§ Work instruction
Write out every line exactly, from the first line of the records below through the line that contains "Heights are expressed".

§ Source information
····················

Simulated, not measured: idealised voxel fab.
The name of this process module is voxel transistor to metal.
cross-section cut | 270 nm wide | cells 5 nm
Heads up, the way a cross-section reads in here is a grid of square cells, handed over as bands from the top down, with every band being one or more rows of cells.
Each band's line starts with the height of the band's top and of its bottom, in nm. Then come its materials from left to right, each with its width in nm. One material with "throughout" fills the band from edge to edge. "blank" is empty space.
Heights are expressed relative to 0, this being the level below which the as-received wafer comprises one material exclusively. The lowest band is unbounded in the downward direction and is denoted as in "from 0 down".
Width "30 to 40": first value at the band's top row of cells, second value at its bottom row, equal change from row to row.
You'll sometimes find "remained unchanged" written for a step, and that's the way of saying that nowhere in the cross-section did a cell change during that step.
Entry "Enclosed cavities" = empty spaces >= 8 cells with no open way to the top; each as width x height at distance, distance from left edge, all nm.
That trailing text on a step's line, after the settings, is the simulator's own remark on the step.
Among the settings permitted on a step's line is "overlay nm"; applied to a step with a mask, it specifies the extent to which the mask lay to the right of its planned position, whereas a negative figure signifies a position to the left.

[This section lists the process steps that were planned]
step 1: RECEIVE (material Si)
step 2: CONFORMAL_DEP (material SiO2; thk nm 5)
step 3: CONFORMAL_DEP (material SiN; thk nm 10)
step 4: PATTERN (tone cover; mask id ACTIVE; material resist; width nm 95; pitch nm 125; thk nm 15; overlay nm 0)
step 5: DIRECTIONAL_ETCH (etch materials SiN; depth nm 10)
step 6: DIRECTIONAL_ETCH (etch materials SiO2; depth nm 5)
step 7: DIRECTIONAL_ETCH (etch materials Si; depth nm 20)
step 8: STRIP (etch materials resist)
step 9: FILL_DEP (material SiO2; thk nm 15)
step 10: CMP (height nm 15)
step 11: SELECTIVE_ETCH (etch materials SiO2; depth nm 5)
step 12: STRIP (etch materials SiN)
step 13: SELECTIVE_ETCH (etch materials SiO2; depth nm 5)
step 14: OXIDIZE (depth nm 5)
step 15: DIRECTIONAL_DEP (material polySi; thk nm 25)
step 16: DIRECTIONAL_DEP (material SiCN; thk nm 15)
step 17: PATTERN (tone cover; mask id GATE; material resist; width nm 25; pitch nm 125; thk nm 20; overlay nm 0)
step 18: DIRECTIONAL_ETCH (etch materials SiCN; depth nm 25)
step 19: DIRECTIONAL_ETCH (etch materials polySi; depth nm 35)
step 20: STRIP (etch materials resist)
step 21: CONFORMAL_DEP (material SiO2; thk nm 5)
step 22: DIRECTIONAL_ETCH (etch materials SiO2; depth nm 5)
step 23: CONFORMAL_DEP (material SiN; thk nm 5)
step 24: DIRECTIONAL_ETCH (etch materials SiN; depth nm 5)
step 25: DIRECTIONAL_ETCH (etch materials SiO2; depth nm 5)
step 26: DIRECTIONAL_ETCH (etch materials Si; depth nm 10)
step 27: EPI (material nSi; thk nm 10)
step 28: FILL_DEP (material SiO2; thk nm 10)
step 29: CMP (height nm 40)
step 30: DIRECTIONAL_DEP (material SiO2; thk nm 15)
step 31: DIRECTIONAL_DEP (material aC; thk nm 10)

····················

§ Written solution
Simulated, not measured: idealised voxel fab.
The name of this process module is voxel transistor to metal.
cross-section cut | 270 nm wide | cells 5 nm
Heads up, the way a cross-section reads in here is a grid of square cells, handed over as bands from the top down, with every band being one or more rows of cells.
Each band's line starts with the height of the band's top and of its bottom, in nm. Then come its materials from left to right, each with its width in nm. One material with "throughout" fills the band from edge to edge. "blank" is empty space.
Heights are expressed relative to 0, this being the level below which the as-received wafer comprises one material exclusively. The lowest band is unbounded in the downward direction and is denoted as in "from 0 down".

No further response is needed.